Task item →
The entire listing below should be output exactly as it stands.

....................

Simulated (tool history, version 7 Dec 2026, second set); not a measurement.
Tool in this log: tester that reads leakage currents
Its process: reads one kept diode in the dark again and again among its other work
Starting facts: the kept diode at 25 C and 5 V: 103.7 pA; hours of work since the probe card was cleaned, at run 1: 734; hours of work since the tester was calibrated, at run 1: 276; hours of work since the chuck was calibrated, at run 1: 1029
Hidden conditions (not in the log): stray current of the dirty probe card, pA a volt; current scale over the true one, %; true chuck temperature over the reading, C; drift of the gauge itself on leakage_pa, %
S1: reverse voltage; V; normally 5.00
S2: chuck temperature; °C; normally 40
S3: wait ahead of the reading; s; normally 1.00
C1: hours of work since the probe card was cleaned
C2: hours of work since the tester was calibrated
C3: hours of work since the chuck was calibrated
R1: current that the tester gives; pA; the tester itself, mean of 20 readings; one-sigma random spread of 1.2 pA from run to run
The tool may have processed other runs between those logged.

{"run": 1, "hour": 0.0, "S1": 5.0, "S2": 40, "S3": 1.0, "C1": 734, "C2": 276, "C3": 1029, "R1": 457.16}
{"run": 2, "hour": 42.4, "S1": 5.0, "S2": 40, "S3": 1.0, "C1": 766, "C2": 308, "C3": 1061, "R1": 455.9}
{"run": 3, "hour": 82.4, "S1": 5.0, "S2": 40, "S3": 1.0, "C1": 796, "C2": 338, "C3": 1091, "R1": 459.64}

....................

Written solution →
Simulated (tool history, version 7 Dec 2026, second set); not a measurement.
Tool in this log: tester that reads leakage currents
Its process: reads one kept diode in the dark again and again among its other work
Starting facts: the kept diode at 25 C and 5 V: 103.7 pA; hours of work since the probe card was cleaned, at run 1: 734; hours of work since the tester was calibrated, at run 1: 276; hours of work since the chuck was calibrated, at run 1: 1029
Hidden conditions (not in the log): stray current of the dirty probe card, pA a volt; current scale over the true one, %; true chuck temperature over the reading, C; drift of the gauge itself on leakage_pa, %
S1: reverse voltage; V; normally 5.00
S2: chuck temperature; °C; normally 40
S3: wait ahead of the reading; s; normally 1.00
C1: hours of work since the probe card was cleaned
C2: hours of work since the tester was calibrated
C3: hours of work since the chuck was calibrated
R1: current that the tester gives; pA; the tester itself, mean of 20 readings; one-sigma random spread of 1.2 pA from run to run
The tool may have processed other runs between those logged.

{"run": 1, "hour": 0.0, "S1": 5.0, "S2": 40, "S3": 1.0, "C1": 734, "C2": 276, "C3": 1029, "R1": 457.16}
{"run": 2, "hour": 42.4, "S1": 5.0, "S2": 40, "S3": 1.0, "C1": 766, "C2": 308, "C3": 1061, "R1": 455.9}
{"run": 3, "hour": 82.4, "S1": 5.0, "S2": 40, "S3": 1.0, "C1": 796, "C2": 338, "C3": 1091, "R1": 459.64}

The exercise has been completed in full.